WORK ORDER:
Return the records in full, with every character preserved.

DATASET EXTRACT:
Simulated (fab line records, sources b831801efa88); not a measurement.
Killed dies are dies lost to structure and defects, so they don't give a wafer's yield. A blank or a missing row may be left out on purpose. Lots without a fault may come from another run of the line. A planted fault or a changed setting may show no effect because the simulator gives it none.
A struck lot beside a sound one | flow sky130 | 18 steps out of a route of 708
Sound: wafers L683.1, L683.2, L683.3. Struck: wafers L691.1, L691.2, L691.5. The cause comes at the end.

YOUR SOLUTION:
Simulated (fab line records, sources b831801efa88); not a measurement.
Killed dies are dies lost to structure and defects, so they don't give a wafer's yield. A blank or a missing row may be left out on purpose. Lots without a fault may come from another run of the line. A planted fault or a changed setting may show no effect because the simulator gives it none.
A struck lot beside a sound one | flow sky130 | 18 steps out of a route of 708
Sound: wafers L683.1, L683.2, L683.3. Struck: wafers L691.1, L691.2, L691.5. The cause comes at the end.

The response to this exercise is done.